====================

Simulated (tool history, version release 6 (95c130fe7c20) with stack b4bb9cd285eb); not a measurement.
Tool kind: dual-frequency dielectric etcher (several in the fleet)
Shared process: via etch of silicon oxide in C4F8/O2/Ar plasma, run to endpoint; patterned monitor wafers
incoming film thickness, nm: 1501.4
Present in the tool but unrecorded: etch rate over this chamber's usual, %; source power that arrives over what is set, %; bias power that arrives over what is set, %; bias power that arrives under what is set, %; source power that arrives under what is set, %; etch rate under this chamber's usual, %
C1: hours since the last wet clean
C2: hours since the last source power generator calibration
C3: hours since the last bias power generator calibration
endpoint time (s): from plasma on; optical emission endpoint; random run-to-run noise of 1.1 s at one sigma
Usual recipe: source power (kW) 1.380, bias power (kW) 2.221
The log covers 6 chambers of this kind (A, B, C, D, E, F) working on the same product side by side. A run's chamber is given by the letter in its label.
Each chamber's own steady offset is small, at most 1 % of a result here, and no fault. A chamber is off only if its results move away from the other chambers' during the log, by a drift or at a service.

====================

▸ **Assignment**
Transcribe the listing above line for line, from the first line to the line containing "The log covers", inclusive, with no other lines.

▸ **Written reply**
Simulated (tool history, version release 6 (95c130fe7c20) with stack b4bb9cd285eb); not a measurement.
Tool kind: dual-frequency dielectric etcher (several in the fleet)
Shared process: via etch of silicon oxide in C4F8/O2/Ar plasma, run to endpoint; patterned monitor wafers
incoming film thickness, nm: 1501.4
Present in the tool but unrecorded: etch rate over this chamber's usual, %; source power that arrives over what is set, %; bias power that arrives over what is set, %; bias power that arrives under what is set, %; source power that arrives under what is set, %; etch rate under this chamber's usual, %
C1: hours since the last wet clean
C2: hours since the last source power generator calibration
C3: hours since the last bias power generator calibration
endpoint time (s): from plasma on; optical emission endpoint; random run-to-run noise of 1.1 s at one sigma
Usual recipe: source power (kW) 1.380, bias power (kW) 2.221
The log covers 6 chambers of this kind (A, B, C, D, E, F) working on the same product side by side. A run's chamber is given by the letter in its label.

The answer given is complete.